PROVIDED MATERIAL START
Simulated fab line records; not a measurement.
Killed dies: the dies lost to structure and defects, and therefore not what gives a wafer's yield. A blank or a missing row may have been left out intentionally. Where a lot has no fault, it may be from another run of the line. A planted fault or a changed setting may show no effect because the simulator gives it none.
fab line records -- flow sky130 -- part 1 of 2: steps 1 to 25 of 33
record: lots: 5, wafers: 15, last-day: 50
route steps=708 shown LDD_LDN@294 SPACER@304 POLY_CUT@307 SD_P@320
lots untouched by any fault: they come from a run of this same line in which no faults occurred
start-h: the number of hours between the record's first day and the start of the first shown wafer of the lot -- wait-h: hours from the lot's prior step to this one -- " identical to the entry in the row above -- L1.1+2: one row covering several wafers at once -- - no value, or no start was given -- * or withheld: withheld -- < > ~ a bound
PROVIDED MATERIAL END

■ ACTION ITEM ■
Extract the lines above, from the first one through the one containing "lots untouched by", and return only those, unchanged.

■ YOUR SOLUTION ■
Simulated fab line records; not a measurement.
Killed dies: the dies lost to structure and defects, and therefore not what gives a wafer's yield. A blank or a missing row may have been left out intentionally. Where a lot has no fault, it may be from another run of the line. A planted fault or a changed setting may show no effect because the simulator gives it none.
fab line records -- flow sky130 -- part 1 of 2: steps 1 to 25 of 33
record: lots: 5, wafers: 15, last-day: 50
route steps=708 shown LDD_LDN@294 SPACER@304 POLY_CUT@307 SD_P@320
lots untouched by any fault: they come from a run of this same line in which no faults occurred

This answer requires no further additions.